Given information:
BEGIN
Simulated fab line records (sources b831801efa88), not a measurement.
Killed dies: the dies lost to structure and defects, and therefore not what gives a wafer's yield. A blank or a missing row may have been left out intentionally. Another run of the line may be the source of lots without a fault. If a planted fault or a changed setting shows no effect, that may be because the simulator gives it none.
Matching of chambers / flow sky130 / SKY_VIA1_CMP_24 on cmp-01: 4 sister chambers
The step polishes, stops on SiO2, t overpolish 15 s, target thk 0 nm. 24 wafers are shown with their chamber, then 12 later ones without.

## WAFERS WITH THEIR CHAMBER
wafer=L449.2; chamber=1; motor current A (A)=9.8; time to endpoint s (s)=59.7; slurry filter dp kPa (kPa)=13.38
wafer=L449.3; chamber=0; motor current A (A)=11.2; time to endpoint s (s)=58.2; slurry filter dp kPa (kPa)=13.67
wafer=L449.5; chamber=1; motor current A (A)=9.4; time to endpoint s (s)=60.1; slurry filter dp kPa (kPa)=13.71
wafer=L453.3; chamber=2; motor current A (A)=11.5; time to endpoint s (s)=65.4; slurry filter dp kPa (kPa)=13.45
END

Work item: With the records above in view, retype each one exactly.

Exercise solution:
Simulated fab line records (sources b831801efa88), not a measurement.
Killed dies: the dies lost to structure and defects, and therefore not what gives a wafer's yield. A blank or a missing row may have been left out intentionally. Another run of the line may be the source of lots without a fault. If a planted fault or a changed setting shows no effect, that may be because the simulator gives it none.
Matching of chambers / flow sky130 / SKY_VIA1_CMP_24 on cmp-01: 4 sister chambers
The step polishes, stops on SiO2, t overpolish 15 s, target thk 0 nm. 24 wafers are shown with their chamber, then 12 later ones without.

## WAFERS WITH THEIR CHAMBER
wafer=L449.2; chamber=1; motor current A (A)=9.8; time to endpoint s (s)=59.7; slurry filter dp kPa (kPa)=13.38
wafer=L449.3; chamber=0; motor current A (A)=11.2; time to endpoint s (s)=58.2; slurry filter dp kPa (kPa)=13.67
wafer=L449.5; chamber=1; motor current A (A)=9.4; time to endpoint s (s)=60.1; slurry filter dp kPa (kPa)=13.71
wafer=L453.3; chamber=2; motor current A (A)=11.5; time to endpoint s (s)=65.4; slurry filter dp kPa (kPa)=13.45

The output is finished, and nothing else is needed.